— WORK ORDER —
Please set down every entry from the listing below, word for word.

- Opening Delimiter -

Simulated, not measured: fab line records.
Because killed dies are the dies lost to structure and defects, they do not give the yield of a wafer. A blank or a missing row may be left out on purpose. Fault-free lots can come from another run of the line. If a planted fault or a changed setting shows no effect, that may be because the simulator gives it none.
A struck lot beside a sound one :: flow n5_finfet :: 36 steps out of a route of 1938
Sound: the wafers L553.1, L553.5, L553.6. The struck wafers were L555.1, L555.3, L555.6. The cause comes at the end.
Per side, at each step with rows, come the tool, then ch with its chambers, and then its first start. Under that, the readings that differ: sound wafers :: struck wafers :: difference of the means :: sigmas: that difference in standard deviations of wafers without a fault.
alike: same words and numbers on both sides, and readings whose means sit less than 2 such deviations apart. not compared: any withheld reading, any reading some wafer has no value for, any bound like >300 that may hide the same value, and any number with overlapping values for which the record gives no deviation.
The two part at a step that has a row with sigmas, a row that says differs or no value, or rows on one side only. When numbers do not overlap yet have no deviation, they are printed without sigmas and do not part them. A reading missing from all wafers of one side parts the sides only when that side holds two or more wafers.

- Closing Delimiter -

— TASK OUTPUT —
Simulated, not measured: fab line records.
Because killed dies are the dies lost to structure and defects, they do not give the yield of a wafer. A blank or a missing row may be left out on purpose. Fault-free lots can come from another run of the line. If a planted fault or a changed setting shows no effect, that may be because the simulator gives it none.
A struck lot beside a sound one :: flow n5_finfet :: 36 steps out of a route of 1938
Sound: the wafers L553.1, L553.5, L553.6. The struck wafers were L555.1, L555.3, L555.6. The cause comes at the end.
Per side, at each step with rows, come the tool, then ch with its chambers, and then its first start. Under that, the readings that differ: sound wafers :: struck wafers :: difference of the means :: sigmas: that difference in standard deviations of wafers without a fault.
alike: same words and numbers on both sides, and readings whose means sit less than 2 such deviations apart. not compared: any withheld reading, any reading some wafer has no value for, any bound like >300 that may hide the same value, and any number with overlapping values for which the record gives no deviation.
The two part at a step that has a row with sigmas, a row that says differs or no value, or rows on one side only. When numbers do not overlap yet have no deviation, they are printed without sigmas and do not part them. A reading missing from all wafers of one side parts the sides only when that side holds two or more wafers.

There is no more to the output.